Segment Start: RECORDS SHOWN

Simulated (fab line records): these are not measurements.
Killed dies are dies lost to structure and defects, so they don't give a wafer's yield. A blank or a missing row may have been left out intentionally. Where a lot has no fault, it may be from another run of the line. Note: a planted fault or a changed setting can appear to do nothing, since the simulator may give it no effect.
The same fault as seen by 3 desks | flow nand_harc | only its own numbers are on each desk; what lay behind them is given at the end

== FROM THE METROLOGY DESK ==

Segment End: RECORDS SHOWN

| EXERCISE |
Your answer should be an exact transcription of the data above.

| RESPONSE |
Simulated (fab line records): these are not measurements.
Killed dies are dies lost to structure and defects, so they don't give a wafer's yield. A blank or a missing row may have been left out intentionally. Where a lot has no fault, it may be from another run of the line. Note: a planted fault or a changed setting can appear to do nothing, since the simulator may give it no effect.
The same fault as seen by 3 desks | flow nand_harc | only its own numbers are on each desk; what lay behind them is given at the end

== FROM THE METROLOGY DESK ==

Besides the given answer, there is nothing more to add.